▶ [REQUIREMENT] For the data below, restate word for word only the lines from the line containing "field, active : 15.5" through the line containing "written: TiN gains 200 (new film)", both ends included.

▶ [DATA SHOWN]
• • • • •

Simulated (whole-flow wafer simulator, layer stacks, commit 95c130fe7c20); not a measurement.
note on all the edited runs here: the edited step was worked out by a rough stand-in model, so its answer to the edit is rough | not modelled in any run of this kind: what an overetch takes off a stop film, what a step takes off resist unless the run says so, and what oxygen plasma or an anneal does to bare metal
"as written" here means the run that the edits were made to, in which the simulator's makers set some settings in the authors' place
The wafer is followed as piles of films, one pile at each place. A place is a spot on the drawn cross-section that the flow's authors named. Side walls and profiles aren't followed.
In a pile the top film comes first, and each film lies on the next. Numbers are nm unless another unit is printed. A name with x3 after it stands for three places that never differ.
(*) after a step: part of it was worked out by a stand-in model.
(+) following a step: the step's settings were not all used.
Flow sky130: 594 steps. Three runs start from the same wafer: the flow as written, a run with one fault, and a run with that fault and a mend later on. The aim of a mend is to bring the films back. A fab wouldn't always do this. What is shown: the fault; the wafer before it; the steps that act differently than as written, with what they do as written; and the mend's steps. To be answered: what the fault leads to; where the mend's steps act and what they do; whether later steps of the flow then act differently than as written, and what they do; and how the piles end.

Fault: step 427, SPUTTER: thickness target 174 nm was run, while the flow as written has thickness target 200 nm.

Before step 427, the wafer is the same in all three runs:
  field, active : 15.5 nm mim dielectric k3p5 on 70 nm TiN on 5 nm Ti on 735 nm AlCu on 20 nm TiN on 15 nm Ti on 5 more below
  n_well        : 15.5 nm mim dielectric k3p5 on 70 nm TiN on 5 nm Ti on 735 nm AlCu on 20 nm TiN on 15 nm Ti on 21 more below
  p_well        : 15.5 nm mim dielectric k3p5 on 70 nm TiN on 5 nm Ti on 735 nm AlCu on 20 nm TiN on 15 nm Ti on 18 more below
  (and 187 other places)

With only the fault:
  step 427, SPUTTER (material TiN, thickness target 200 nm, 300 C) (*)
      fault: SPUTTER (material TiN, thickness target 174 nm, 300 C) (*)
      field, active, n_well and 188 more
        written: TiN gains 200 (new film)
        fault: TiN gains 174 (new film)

• • • • •

▶ [REPLY]
  field, active : 15.5 nm mim dielectric k3p5 on 70 nm TiN on 5 nm Ti on 735 nm AlCu on 20 nm TiN on 15 nm Ti on 5 more below
  n_well        : 15.5 nm mim dielectric k3p5 on 70 nm TiN on 5 nm Ti on 735 nm AlCu on 20 nm TiN on 15 nm Ti on 21 more below
  p_well        : 15.5 nm mim dielectric k3p5 on 70 nm TiN on 5 nm Ti on 735 nm AlCu on 20 nm TiN on 15 nm Ti on 18 more below
  (and 187 other places)

With only the fault:
  step 427, SPUTTER (material TiN, thickness target 200 nm, 300 C) (*)
      fault: SPUTTER (material TiN, thickness target 174 nm, 300 C) (*)
      field, active, n_well and 188 more
        written: TiN gains 200 (new film)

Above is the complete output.